ACTIVITY:
Print the records below exactly, leaving out nothing.

——
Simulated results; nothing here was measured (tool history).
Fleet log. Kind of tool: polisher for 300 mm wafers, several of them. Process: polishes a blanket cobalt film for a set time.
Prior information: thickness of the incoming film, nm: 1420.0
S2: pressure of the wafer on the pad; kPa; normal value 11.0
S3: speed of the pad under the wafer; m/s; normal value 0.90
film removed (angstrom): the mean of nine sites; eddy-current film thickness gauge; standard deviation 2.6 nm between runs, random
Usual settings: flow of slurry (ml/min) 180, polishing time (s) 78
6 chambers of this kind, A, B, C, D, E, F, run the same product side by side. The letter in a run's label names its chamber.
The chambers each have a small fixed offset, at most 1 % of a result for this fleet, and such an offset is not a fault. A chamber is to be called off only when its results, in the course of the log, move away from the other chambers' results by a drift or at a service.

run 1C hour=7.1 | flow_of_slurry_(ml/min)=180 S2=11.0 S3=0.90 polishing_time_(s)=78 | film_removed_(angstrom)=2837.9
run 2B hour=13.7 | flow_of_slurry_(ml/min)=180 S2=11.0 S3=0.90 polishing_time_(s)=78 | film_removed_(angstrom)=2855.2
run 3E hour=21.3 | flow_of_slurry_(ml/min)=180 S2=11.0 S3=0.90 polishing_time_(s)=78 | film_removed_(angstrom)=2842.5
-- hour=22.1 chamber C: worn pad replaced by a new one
——

PROBLEM SOLUTION:
Simulated results; nothing here was measured (tool history).
Fleet log. Kind of tool: polisher for 300 mm wafers, several of them. Process: polishes a blanket cobalt film for a set time.
Prior information: thickness of the incoming film, nm: 1420.0
S2: pressure of the wafer on the pad; kPa; normal value 11.0
S3: speed of the pad under the wafer; m/s; normal value 0.90
film removed (angstrom): the mean of nine sites; eddy-current film thickness gauge; standard deviation 2.6 nm between runs, random
Usual settings: flow of slurry (ml/min) 180, polishing time (s) 78
6 chambers of this kind, A, B, C, D, E, F, run the same product side by side. The letter in a run's label names its chamber.
The chambers each have a small fixed offset, at most 1 % of a result for this fleet, and such an offset is not a fault. A chamber is to be called off only when its results, in the course of the log, move away from the other chambers' results by a drift or at a service.

run 1C hour=7.1 | flow_of_slurry_(ml/min)=180 S2=11.0 S3=0.90 polishing_time_(s)=78 | film_removed_(angstrom)=2837.9
run 2B hour=13.7 | flow_of_slurry_(ml/min)=180 S2=11.0 S3=0.90 polishing_time_(s)=78 | film_removed_(angstrom)=2855.2
run 3E hour=21.3 | flow_of_slurry_(ml/min)=180 S2=11.0 S3=0.90 polishing_time_(s)=78 | film_removed_(angstrom)=2842.5
-- hour=22.1 chamber C: worn pad replaced by a new one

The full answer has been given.